**Assignment:** For every entry that follows, return an identical copy.

**Available data:**
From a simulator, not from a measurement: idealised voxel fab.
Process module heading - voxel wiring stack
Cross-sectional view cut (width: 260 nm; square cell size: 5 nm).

**Task result:**
From a simulator, not from a measurement: idealised voxel fab.
Process module heading - voxel wiring stack
Cross-sectional view cut (width: 260 nm; square cell size: 5 nm).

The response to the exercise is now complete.